→ **WORK TASK**: Starting at the first line of the data below, retype every line up to and including the one containing "some of these".

→ **DATA FOR REVIEW**:
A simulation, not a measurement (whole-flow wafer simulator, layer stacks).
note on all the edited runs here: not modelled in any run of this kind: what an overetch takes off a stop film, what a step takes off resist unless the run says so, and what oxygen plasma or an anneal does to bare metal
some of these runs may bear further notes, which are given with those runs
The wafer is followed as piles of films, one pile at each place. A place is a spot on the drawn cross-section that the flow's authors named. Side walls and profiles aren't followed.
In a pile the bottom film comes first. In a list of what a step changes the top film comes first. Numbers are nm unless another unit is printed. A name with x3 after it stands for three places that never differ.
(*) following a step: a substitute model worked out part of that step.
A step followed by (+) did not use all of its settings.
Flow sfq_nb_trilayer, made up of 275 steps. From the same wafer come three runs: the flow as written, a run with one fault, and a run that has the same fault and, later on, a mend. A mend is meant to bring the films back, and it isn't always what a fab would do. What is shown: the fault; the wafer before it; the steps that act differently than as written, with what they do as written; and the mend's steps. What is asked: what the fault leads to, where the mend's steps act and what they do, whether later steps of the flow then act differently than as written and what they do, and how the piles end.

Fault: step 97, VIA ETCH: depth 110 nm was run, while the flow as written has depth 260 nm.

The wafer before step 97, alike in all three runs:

→ **RESPONSE BOX**:
A simulation, not a measurement (whole-flow wafer simulator, layer stacks).
note on all the edited runs here: not modelled in any run of this kind: what an overetch takes off a stop film, what a step takes off resist unless the run says so, and what oxygen plasma or an anneal does to bare metal
some of these runs may bear further notes, which are given with those runs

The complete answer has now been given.